» DATA EXCERPTS
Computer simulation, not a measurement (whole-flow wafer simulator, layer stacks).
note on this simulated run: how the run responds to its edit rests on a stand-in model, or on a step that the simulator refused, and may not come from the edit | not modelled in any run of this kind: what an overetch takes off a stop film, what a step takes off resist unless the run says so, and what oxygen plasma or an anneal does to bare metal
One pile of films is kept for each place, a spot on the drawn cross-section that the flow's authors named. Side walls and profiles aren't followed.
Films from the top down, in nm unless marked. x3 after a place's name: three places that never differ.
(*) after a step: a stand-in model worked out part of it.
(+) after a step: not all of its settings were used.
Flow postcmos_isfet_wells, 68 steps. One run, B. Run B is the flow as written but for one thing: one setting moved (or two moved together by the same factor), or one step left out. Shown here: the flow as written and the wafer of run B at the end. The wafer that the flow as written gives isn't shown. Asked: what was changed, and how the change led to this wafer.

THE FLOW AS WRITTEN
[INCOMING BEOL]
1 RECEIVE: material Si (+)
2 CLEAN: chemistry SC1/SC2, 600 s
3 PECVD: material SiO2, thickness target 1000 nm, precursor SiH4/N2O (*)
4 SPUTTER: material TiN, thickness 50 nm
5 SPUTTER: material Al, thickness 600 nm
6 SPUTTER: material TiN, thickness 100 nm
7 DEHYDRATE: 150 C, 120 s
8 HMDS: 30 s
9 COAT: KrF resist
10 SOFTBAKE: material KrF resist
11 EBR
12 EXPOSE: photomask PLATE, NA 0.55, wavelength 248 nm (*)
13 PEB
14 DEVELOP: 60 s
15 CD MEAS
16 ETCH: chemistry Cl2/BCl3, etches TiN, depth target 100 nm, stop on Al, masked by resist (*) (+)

» REQUIREMENT
Reproduce exactly the stretch of the material above that starts at the line with "note on this" and ends at the line with "Flow postcmos_isfet_wells, 68", both included, and nothing else.

» EXERCISE OUTPUT
note on this simulated run: how the run responds to its edit rests on a stand-in model, or on a step that the simulator refused, and may not come from the edit | not modelled in any run of this kind: what an overetch takes off a stop film, what a step takes off resist unless the run says so, and what oxygen plasma or an anneal does to bare metal
One pile of films is kept for each place, a spot on the drawn cross-section that the flow's authors named. Side walls and profiles aren't followed.
Films from the top down, in nm unless marked. x3 after a place's name: three places that never differ.
(*) after a step: a stand-in model worked out part of it.
(+) after a step: not all of its settings were used.
Flow postcmos_isfet_wells, 68 steps. One run, B. Run B is the flow as written but for one thing: one setting moved (or two moved together by the same factor), or one step left out. Shown here: the flow as written and the wafer of run B at the end. The wafer that the flow as written gives isn't shown. Asked: what was changed, and how the change led to this wafer.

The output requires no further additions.